───── MATERIAL PROVIDED ─────

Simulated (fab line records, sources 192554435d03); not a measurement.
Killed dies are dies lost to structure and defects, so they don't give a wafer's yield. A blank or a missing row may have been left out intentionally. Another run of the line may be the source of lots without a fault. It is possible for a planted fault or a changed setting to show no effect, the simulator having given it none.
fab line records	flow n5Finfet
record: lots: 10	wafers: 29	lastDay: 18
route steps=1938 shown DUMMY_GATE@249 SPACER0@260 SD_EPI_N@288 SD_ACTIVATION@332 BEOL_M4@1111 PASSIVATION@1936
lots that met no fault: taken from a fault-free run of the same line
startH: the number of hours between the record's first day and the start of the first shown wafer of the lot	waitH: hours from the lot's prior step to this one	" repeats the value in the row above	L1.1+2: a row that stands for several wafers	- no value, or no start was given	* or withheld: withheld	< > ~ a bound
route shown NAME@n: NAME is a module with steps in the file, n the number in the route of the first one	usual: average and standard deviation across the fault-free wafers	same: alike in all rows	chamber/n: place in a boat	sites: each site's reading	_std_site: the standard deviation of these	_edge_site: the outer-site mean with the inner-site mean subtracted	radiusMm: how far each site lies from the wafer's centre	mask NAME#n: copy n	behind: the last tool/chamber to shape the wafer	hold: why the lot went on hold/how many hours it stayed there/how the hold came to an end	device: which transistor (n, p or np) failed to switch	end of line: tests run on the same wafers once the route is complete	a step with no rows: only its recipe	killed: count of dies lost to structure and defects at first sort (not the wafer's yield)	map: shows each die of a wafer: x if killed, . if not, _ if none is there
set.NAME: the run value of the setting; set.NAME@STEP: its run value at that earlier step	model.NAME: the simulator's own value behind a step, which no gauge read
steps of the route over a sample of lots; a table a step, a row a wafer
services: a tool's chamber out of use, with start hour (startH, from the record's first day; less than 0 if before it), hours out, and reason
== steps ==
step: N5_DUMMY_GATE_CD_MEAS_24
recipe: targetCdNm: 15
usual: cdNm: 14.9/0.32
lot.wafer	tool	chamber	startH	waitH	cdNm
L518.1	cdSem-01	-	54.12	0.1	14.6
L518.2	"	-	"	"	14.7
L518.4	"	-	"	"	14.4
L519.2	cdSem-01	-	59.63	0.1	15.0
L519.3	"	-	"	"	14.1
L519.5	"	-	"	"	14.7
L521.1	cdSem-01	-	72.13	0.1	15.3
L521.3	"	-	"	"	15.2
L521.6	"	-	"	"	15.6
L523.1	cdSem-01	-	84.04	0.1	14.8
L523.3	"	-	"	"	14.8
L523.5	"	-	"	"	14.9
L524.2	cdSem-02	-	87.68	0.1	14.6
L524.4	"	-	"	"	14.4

─────

WORK ORDER:
Extract the lines above, from the first one through the one containing "Killed dies are", and return only those, unchanged.

RESPONSE BOX:
Simulated (fab line records, sources 192554435d03); not a measurement.
Killed dies are dies lost to structure and defects, so they don't give a wafer's yield. A blank or a missing row may have been left out intentionally. Another run of the line may be the source of lots without a fault. It is possible for a planted fault or a changed setting to show no effect, the simulator having given it none.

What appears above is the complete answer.